[Start of Attachment]
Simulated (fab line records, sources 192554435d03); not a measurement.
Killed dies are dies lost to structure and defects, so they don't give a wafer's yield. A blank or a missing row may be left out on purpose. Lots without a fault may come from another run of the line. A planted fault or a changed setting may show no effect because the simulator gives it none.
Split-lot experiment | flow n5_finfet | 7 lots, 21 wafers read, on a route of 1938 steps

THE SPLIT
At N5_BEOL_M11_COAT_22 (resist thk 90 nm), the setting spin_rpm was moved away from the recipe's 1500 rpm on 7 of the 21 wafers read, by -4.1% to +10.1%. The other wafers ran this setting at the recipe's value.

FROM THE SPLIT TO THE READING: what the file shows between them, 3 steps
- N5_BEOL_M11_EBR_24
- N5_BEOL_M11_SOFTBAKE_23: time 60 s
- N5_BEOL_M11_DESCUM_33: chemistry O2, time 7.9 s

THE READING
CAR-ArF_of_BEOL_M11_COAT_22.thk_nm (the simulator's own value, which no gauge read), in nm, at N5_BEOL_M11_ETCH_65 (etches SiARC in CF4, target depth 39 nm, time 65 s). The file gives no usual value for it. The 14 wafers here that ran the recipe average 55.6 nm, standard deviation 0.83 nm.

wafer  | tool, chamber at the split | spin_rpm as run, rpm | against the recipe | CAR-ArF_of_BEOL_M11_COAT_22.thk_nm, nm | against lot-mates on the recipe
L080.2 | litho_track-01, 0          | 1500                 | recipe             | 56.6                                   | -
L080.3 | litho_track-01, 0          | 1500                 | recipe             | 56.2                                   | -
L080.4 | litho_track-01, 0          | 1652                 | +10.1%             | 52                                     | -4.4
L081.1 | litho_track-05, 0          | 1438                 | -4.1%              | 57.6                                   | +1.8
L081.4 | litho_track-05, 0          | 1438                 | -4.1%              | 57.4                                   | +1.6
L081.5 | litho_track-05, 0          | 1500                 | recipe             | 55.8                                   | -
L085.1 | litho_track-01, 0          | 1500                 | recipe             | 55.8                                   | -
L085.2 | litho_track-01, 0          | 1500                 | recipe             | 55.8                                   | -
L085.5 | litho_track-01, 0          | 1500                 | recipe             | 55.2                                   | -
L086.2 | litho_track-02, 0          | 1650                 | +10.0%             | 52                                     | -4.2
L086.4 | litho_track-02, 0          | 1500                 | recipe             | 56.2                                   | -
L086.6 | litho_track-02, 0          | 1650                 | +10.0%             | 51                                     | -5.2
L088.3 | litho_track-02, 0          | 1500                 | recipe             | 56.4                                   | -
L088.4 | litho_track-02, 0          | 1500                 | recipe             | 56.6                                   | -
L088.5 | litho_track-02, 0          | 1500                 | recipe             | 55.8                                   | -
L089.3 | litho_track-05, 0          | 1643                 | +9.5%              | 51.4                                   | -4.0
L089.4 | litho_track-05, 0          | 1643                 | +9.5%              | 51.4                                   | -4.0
[End of Attachment]

Requirement: Take the lines above from the one containing "L088.3 | litho_track-02, 0" to the one containing "L088.4 | litho_track-02, 0" and retype them exactly, both ends included, with nothing added.

Solution:
L088.3 | litho_track-02, 0          | 1500                 | recipe             | 56.4                                   | -
L088.4 | litho_track-02, 0          | 1500                 | recipe             | 56.6                                   | -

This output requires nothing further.